Below this sentence is a listing; return exactly its lines from the one with "of raised bodies" to the one with "in any direction", both kept, and nothing more.

.....

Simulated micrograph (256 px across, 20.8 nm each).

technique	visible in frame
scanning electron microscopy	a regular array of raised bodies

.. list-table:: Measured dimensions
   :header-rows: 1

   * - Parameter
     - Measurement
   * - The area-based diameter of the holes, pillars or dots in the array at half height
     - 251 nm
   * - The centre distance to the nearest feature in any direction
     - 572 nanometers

.....

▶ _Your response_:
scanning electron microscopy	a regular array of raised bodies

.. list-table:: Measured dimensions
   :header-rows: 1

   * - Parameter
     - Measurement
   * - The area-based diameter of the holes, pillars or dots in the array at half height
     - 251 nm
   * - The centre distance to the nearest feature in any direction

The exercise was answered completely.